....

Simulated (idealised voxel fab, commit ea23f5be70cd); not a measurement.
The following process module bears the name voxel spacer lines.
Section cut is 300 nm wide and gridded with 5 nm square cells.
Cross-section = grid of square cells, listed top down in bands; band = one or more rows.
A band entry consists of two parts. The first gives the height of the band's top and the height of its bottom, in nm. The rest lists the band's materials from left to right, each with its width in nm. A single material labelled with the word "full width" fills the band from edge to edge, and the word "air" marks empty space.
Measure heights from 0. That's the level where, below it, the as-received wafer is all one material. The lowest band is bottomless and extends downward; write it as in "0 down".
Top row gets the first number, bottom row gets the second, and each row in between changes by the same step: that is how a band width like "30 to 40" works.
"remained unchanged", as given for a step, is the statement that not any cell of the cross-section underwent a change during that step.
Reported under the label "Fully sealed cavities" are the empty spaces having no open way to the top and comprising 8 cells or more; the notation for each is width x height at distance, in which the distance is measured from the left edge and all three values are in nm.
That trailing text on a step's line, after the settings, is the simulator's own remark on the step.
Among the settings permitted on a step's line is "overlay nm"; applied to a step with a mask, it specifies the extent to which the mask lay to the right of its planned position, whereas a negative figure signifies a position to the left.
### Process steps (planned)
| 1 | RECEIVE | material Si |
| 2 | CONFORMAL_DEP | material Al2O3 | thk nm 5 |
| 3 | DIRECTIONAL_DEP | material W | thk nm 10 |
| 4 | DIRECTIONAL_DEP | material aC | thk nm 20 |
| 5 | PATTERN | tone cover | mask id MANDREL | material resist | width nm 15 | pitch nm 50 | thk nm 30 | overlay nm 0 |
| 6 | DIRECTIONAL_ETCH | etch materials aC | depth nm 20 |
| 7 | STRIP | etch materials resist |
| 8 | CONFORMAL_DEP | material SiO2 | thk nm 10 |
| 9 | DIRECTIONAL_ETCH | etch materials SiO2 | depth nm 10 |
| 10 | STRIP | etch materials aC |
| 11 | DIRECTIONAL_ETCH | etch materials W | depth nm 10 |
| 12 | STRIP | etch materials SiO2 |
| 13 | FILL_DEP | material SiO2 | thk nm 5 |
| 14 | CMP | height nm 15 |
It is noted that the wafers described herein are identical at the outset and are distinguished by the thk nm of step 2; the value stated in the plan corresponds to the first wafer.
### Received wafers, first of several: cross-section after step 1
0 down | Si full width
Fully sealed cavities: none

....

-- Assignment --
Print the records above verbatim from their first line to the line containing "Cross-section = grid", both included, and stop there.

-- Written response --
Simulated (idealised voxel fab, commit ea23f5be70cd); not a measurement.
The following process module bears the name voxel spacer lines.
Section cut is 300 nm wide and gridded with 5 nm square cells.
Cross-section = grid of square cells, listed top down in bands; band = one or more rows.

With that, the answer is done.